> [Record excerpts]
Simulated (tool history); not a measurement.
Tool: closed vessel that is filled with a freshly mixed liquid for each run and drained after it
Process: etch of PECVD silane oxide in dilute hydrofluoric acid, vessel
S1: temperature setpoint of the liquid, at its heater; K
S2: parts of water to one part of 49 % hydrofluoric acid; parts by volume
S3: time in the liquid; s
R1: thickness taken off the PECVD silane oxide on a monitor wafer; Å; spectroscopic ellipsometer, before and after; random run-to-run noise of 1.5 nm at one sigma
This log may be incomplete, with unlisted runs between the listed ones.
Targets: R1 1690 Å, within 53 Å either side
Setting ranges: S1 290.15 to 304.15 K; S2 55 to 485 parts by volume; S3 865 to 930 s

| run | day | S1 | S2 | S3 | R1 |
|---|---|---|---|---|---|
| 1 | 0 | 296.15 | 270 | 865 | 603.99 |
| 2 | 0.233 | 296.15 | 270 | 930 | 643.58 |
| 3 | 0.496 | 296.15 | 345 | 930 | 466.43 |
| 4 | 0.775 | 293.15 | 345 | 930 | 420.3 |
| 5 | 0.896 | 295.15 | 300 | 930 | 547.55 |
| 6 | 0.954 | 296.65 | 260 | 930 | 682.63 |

> [Work request] Each entry above needs to be duplicated verbatim.

> [Result]
Simulated (tool history); not a measurement.
Tool: closed vessel that is filled with a freshly mixed liquid for each run and drained after it
Process: etch of PECVD silane oxide in dilute hydrofluoric acid, vessel
S1: temperature setpoint of the liquid, at its heater; K
S2: parts of water to one part of 49 % hydrofluoric acid; parts by volume
S3: time in the liquid; s
R1: thickness taken off the PECVD silane oxide on a monitor wafer; Å; spectroscopic ellipsometer, before and after; random run-to-run noise of 1.5 nm at one sigma
This log may be incomplete, with unlisted runs between the listed ones.
Targets: R1 1690 Å, within 53 Å either side
Setting ranges: S1 290.15 to 304.15 K; S2 55 to 485 parts by volume; S3 865 to 930 s

| run | day | S1 | S2 | S3 | R1 |
|---|---|---|---|---|---|
| 1 | 0 | 296.15 | 270 | 865 | 603.99 |
| 2 | 0.233 | 296.15 | 270 | 930 | 643.58 |
| 3 | 0.496 | 296.15 | 345 | 930 | 466.43 |
| 4 | 0.775 | 293.15 | 345 | 930 | 420.3 |
| 5 | 0.896 | 295.15 | 300 | 930 | 547.55 |
| 6 | 0.954 | 296.65 | 260 | 930 | 682.63 |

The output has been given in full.